▶ _Work request_
Give back every entry below, unchanged.

▶ _Records shown_
______________________________
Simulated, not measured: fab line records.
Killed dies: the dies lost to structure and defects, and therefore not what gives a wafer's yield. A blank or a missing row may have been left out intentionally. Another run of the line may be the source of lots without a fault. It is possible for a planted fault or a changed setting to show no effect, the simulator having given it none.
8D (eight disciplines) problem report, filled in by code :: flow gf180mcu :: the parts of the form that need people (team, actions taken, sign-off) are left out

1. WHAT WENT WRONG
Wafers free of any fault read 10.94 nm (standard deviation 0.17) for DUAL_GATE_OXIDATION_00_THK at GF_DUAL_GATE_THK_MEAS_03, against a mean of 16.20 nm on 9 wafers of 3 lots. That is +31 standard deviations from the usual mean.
______________________________

▶ _Exercise solution_
Simulated, not measured: fab line records.
Killed dies: the dies lost to structure and defects, and therefore not what gives a wafer's yield. A blank or a missing row may have been left out intentionally. Another run of the line may be the source of lots without a fault. It is possible for a planted fault or a changed setting to show no effect, the simulator having given it none.
8D (eight disciplines) problem report, filled in by code :: flow gf180mcu :: the parts of the form that need people (team, actions taken, sign-off) are left out

1. WHAT WENT WRONG
Wafers free of any fault read 10.94 nm (standard deviation 0.17) for DUAL_GATE_OXIDATION_00_THK at GF_DUAL_GATE_THK_MEAS_03, against a mean of 16.20 nm on 9 wafers of 3 lots. That is +31 standard deviations from the usual mean.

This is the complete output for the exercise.